#### Exercise
Copy each line below exactly.

#### Recorded data
Start of Block
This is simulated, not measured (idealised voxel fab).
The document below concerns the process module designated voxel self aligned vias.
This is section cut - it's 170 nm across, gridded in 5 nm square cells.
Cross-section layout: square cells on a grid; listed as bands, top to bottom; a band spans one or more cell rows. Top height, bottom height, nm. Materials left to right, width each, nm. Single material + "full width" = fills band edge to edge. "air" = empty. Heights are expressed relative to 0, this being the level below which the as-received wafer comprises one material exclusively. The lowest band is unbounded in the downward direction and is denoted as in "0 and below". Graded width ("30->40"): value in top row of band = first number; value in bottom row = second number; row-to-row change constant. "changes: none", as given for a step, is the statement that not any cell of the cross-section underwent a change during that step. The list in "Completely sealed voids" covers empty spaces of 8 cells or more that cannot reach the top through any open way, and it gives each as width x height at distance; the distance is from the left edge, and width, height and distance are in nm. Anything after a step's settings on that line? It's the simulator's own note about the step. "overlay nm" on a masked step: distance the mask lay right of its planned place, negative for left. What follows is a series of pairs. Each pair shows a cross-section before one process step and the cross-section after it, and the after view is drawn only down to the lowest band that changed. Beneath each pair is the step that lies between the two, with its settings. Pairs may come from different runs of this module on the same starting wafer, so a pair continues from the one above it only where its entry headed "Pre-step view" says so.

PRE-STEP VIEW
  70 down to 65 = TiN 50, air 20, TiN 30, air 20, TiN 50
End of Block

#### Answer space
This is simulated, not measured (idealised voxel fab).
The document below concerns the process module designated voxel self aligned vias.
This is section cut - it's 170 nm across, gridded in 5 nm square cells.
Cross-section layout: square cells on a grid; listed as bands, top to bottom; a band spans one or more cell rows. Top height, bottom height, nm. Materials left to right, width each, nm. Single material + "full width" = fills band edge to edge. "air" = empty. Heights are expressed relative to 0, this being the level below which the as-received wafer comprises one material exclusively. The lowest band is unbounded in the downward direction and is denoted as in "0 and below". Graded width ("30->40"): value in top row of band = first number; value in bottom row = second number; row-to-row change constant. "changes: none", as given for a step, is the statement that not any cell of the cross-section underwent a change during that step. The list in "Completely sealed voids" covers empty spaces of 8 cells or more that cannot reach the top through any open way, and it gives each as width x height at distance; the distance is from the left edge, and width, height and distance are in nm. Anything after a step's settings on that line? It's the simulator's own note about the step. "overlay nm" on a masked step: distance the mask lay right of its planned place, negative for left. What follows is a series of pairs. Each pair shows a cross-section before one process step and the cross-section after it, and the after view is drawn only down to the lowest band that changed. Beneath each pair is the step that lies between the two, with its settings. Pairs may come from different runs of this module on the same starting wafer, so a pair continues from the one above it only where its entry headed "Pre-step view" says so.

PRE-STEP VIEW
  70 down to 65 = TiN 50, air 20, TiN 30, air 20, TiN 50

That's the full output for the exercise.